- _Required action_: Restate word for word the lines of the records below, starting at the line that contains "L846 came after" and ending at the line that contains "Counting: any tool", with both of those lines included and nothing else.

═════ Provided material ═════
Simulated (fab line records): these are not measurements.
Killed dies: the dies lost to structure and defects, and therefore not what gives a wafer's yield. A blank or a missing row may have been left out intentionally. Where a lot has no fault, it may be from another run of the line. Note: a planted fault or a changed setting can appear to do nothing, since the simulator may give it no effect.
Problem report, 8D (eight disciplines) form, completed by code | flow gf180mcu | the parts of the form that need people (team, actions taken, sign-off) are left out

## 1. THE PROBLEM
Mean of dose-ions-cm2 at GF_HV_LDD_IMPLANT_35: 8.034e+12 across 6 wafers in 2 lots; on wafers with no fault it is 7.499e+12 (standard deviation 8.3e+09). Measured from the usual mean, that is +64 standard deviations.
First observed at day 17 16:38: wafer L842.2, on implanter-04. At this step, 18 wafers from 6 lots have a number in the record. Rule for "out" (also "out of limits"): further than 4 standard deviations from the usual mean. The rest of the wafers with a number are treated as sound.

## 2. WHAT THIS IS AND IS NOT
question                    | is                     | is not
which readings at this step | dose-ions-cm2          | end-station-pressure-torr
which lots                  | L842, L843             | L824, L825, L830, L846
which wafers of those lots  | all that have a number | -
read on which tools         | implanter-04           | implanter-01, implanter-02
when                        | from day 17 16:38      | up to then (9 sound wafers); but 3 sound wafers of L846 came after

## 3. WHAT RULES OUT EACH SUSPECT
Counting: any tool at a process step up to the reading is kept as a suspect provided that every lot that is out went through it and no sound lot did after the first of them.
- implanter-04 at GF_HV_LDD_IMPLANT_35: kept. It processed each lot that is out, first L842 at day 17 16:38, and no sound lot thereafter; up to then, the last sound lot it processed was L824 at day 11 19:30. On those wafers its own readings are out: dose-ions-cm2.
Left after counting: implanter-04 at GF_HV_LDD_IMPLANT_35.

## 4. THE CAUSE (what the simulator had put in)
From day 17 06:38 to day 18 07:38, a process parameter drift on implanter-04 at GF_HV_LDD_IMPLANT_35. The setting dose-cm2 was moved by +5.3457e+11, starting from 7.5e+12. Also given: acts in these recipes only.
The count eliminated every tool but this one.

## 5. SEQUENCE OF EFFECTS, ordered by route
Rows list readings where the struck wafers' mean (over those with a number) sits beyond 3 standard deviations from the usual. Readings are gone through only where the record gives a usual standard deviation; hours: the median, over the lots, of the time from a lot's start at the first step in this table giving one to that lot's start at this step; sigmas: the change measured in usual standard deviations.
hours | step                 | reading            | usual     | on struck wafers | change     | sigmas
═════

- _Task solution_:
when                        | from day 17 16:38      | up to then (9 sound wafers); but 3 sound wafers of L846 came after

## 3. WHAT RULES OUT EACH SUSPECT
Counting: any tool at a process step up to the reading is kept as a suspect provided that every lot that is out went through it and no sound lot did after the first of them.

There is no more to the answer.